Start of MATERIAL PROVIDED

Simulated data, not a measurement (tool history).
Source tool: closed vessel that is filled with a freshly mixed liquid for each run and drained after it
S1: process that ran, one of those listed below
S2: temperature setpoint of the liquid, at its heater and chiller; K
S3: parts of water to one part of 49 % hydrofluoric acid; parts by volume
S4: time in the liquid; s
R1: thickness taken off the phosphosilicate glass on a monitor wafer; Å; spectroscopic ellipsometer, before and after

End of MATERIAL PROVIDED

ACTION ITEM:
The records above must be retyped in full, exactly.

ANSWER SPACE:
Simulated data, not a measurement (tool history).
Source tool: closed vessel that is filled with a freshly mixed liquid for each run and drained after it
S1: process that ran, one of those listed below
S2: temperature setpoint of the liquid, at its heater and chiller; K
S3: parts of water to one part of 49 % hydrofluoric acid; parts by volume
S4: time in the liquid; s
R1: thickness taken off the phosphosilicate glass on a monitor wafer; Å; spectroscopic ellipsometer, before and after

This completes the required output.